■ **WORK REQUEST**
Go through the entries and copy every one exactly.

+++ MATERIAL SUPPLIED

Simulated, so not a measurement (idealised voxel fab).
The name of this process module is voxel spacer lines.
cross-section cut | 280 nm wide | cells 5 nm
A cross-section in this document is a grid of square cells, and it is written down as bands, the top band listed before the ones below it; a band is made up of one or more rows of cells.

++++++

■ **WRITTEN ANSWER**
Simulated, so not a measurement (idealised voxel fab).
The name of this process module is voxel spacer lines.
cross-section cut | 280 nm wide | cells 5 nm
A cross-section in this document is a grid of square cells, and it is written down as bands, the top band listed before the ones below it; a band is made up of one or more rows of cells.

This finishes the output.